Segment Open
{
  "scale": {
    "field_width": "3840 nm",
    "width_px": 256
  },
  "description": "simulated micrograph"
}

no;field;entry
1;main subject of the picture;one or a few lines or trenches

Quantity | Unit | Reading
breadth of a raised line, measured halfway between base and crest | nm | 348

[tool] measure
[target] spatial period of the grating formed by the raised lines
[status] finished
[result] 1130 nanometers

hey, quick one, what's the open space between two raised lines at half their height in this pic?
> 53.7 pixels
Segment Closed

**WORK ITEM:** In the material above, locate the line containing "Quantity | Unit | Reading" and the line containing "hey, quick one, what's". Transcribe exactly those two lines and every line between them, and nothing more.

**EXERCISE RESULT:**
Quantity | Unit | Reading
breadth of a raised line, measured halfway between base and crest | nm | 348

[tool] measure
[target] spatial period of the grating formed by the raised lines
[status] finished
[result] 1130 nanometers

hey, quick one, what's the open space between two raised lines at half their height in this pic?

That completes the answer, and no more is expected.